• Brief:
Return only the stretch of the material below that begins with the line containing "Process module name: voxel" and ends with the line containing "Think of the", exactly; both of those lines belong to it.

• Dataset content:
Content starts

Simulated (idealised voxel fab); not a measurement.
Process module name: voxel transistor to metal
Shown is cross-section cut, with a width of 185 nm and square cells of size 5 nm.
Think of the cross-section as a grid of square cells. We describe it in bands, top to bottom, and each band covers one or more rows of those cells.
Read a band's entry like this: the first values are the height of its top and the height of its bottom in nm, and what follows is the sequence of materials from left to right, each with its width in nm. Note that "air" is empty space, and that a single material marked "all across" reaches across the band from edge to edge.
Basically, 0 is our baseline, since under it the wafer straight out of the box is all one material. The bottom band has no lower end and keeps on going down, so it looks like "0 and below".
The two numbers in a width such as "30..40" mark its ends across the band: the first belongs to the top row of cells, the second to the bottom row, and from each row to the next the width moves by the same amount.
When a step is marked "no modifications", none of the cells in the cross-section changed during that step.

Content ends

• Exercise solution:
Process module name: voxel transistor to metal
Shown is cross-section cut, with a width of 185 nm and square cells of size 5 nm.
Think of the cross-section as a grid of square cells. We describe it in bands, top to bottom, and each band covers one or more rows of those cells.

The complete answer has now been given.